SOURCE MATERIAL>
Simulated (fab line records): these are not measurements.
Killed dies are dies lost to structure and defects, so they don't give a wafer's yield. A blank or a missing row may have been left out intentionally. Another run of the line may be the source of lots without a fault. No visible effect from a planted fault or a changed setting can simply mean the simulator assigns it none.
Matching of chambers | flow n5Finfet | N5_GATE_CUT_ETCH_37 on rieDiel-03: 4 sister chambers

ACTION ITEM>
Write out the data once more, word for word.

RESPONSE>
Simulated (fab line records): these are not measurements.
Killed dies are dies lost to structure and defects, so they don't give a wafer's yield. A blank or a missing row may have been left out intentionally. Another run of the line may be the source of lots without a fault. No visible effect from a planted fault or a changed setting can simply mean the simulator assigns it none.
Matching of chambers | flow n5Finfet | N5_GATE_CUT_ETCH_37 on rieDiel-03: 4 sister chambers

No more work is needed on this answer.